#### WORK ORDER:
The line that contains "Sound: the wafers" marks the end: retype the data below exactly from its first line through that line.

== GIVEN INFORMATION

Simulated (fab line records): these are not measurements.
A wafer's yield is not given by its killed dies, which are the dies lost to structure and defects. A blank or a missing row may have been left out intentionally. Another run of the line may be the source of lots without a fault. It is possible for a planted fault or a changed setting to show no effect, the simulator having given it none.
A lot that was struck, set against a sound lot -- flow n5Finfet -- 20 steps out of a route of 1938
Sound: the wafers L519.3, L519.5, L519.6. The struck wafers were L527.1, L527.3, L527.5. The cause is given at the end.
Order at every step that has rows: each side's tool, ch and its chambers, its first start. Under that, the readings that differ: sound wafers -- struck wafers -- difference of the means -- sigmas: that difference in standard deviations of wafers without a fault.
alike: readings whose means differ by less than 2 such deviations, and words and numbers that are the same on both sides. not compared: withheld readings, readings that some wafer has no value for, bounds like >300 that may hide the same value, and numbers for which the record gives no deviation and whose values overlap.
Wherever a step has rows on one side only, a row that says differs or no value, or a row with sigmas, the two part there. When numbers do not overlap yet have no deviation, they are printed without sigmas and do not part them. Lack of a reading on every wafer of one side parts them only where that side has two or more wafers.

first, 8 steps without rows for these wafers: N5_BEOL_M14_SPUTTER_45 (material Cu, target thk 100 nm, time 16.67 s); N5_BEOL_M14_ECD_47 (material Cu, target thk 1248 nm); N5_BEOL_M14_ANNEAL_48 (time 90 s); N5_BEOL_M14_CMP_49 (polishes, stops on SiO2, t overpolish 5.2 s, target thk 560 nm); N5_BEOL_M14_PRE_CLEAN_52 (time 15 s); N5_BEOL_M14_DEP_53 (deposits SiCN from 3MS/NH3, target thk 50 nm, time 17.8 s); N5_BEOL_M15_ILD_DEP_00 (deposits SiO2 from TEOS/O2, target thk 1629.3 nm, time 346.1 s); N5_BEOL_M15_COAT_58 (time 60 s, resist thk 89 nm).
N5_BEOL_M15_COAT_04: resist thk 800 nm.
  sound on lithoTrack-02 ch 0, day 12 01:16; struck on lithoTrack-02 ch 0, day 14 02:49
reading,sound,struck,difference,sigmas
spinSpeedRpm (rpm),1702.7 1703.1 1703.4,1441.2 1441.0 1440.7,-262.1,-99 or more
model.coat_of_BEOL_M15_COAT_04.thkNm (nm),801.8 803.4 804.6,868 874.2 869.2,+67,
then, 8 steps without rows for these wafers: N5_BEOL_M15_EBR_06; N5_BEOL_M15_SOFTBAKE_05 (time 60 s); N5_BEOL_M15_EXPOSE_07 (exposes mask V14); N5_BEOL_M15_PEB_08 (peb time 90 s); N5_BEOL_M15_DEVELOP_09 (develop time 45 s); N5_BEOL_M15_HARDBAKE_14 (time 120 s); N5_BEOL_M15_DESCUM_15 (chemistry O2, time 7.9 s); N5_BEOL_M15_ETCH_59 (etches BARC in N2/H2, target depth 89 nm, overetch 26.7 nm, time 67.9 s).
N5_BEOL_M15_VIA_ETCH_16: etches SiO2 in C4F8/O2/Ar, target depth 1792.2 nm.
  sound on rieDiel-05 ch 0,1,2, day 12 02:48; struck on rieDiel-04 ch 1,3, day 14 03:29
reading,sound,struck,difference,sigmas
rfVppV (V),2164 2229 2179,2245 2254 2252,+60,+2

====

#### RESPONSE BOX:
Simulated (fab line records): these are not measurements.
A wafer's yield is not given by its killed dies, which are the dies lost to structure and defects. A blank or a missing row may have been left out intentionally. Another run of the line may be the source of lots without a fault. It is possible for a planted fault or a changed setting to show no effect, the simulator having given it none.
A lot that was struck, set against a sound lot -- flow n5Finfet -- 20 steps out of a route of 1938
Sound: the wafers L519.3, L519.5, L519.6. The struck wafers were L527.1, L527.3, L527.5. The cause is given at the end.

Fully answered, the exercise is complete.